--- START ---

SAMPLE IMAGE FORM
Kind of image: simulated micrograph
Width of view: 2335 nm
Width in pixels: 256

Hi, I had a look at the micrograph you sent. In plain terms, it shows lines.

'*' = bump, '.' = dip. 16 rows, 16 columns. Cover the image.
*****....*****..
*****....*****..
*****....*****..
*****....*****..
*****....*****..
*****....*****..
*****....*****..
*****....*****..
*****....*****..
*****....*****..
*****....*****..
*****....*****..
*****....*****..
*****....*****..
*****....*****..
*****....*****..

--- END ---

Repeat the material exactly. Begin with its first line and end with the line that has "Cover the image.".

SAMPLE IMAGE FORM
Kind of image: simulated micrograph
Width of view: 2335 nm
Width in pixels: 256

Hi, I had a look at the micrograph you sent. In plain terms, it shows lines.

'*' = bump, '.' = dip. 16 rows, 16 columns. Cover the image.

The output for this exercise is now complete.